**Task item**
Reproduce exactly the lines of the material beneath, from the line that contains "12E,81.1,26,255,180,267.5,135,150.05,17.448" to the line that contains "14C,95.5,26,255,180,1879.5,1608,149.99,17.581", both included, and no other lines.

**Exercise data**
↓↓↓

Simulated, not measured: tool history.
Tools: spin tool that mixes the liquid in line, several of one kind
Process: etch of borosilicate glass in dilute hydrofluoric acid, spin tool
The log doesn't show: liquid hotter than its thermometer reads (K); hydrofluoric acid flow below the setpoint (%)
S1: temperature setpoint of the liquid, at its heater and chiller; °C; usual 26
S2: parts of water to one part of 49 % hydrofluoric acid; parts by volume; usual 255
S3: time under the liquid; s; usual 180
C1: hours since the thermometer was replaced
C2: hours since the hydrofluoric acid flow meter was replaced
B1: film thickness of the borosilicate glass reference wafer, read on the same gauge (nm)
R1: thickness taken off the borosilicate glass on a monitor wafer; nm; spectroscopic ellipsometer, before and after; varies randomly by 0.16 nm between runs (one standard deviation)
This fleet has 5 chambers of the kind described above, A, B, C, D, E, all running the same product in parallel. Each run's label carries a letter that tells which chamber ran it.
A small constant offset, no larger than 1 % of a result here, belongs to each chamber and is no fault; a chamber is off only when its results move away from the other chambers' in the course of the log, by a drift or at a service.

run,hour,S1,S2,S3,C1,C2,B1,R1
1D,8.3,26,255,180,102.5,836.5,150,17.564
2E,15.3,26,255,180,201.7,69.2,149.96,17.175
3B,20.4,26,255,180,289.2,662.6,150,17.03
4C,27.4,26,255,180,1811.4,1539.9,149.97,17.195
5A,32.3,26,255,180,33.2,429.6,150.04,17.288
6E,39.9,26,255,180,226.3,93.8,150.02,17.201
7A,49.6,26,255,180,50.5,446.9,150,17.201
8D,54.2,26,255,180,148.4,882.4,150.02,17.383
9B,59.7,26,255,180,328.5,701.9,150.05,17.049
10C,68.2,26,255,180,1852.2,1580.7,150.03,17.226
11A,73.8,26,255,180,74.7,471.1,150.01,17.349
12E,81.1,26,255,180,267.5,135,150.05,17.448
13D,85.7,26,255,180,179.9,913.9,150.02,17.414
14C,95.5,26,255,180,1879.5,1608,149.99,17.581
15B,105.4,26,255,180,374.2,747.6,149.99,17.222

↑↑↑

**Written response**
12E,81.1,26,255,180,267.5,135,150.05,17.448
13D,85.7,26,255,180,179.9,913.9,150.02,17.414
14C,95.5,26,255,180,1879.5,1608,149.99,17.581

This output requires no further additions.